§

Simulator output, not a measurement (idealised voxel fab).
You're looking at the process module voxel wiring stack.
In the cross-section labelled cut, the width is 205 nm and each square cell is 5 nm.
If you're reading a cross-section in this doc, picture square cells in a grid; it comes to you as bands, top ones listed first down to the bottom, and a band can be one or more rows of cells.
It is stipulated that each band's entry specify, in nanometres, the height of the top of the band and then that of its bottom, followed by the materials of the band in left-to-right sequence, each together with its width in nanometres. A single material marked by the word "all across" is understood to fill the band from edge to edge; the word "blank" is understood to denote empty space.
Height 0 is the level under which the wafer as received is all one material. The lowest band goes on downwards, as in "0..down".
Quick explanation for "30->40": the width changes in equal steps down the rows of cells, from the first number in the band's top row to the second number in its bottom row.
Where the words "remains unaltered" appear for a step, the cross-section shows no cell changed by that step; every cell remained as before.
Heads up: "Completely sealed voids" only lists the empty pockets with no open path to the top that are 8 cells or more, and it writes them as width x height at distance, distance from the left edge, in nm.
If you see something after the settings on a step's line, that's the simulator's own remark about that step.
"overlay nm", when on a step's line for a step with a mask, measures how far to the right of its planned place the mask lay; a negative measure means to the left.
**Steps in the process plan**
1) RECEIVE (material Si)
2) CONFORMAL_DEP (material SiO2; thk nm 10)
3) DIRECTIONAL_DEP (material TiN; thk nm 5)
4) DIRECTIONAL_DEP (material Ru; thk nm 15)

§

> [ASSIGNED TASK] Give the whole listing again, character for character.

> [TASK RESULT]
Simulator output, not a measurement (idealised voxel fab).
You're looking at the process module voxel wiring stack.
In the cross-section labelled cut, the width is 205 nm and each square cell is 5 nm.
If you're reading a cross-section in this doc, picture square cells in a grid; it comes to you as bands, top ones listed first down to the bottom, and a band can be one or more rows of cells.
It is stipulated that each band's entry specify, in nanometres, the height of the top of the band and then that of its bottom, followed by the materials of the band in left-to-right sequence, each together with its width in nanometres. A single material marked by the word "all across" is understood to fill the band from edge to edge; the word "blank" is understood to denote empty space.
Height 0 is the level under which the wafer as received is all one material. The lowest band goes on downwards, as in "0..down".
Quick explanation for "30->40": the width changes in equal steps down the rows of cells, from the first number in the band's top row to the second number in its bottom row.
Where the words "remains unaltered" appear for a step, the cross-section shows no cell changed by that step; every cell remained as before.
Heads up: "Completely sealed voids" only lists the empty pockets with no open path to the top that are 8 cells or more, and it writes them as width x height at distance, distance from the left edge, in nm.
If you see something after the settings on a step's line, that's the simulator's own remark about that step.
"overlay nm", when on a step's line for a step with a mask, measures how far to the right of its planned place the mask lay; a negative measure means to the left.
**Steps in the process plan**
1) RECEIVE (material Si)
2) CONFORMAL_DEP (material SiO2; thk nm 10)
3) DIRECTIONAL_DEP (material TiN; thk nm 5)
4) DIRECTIONAL_DEP (material Ru; thk nm 15)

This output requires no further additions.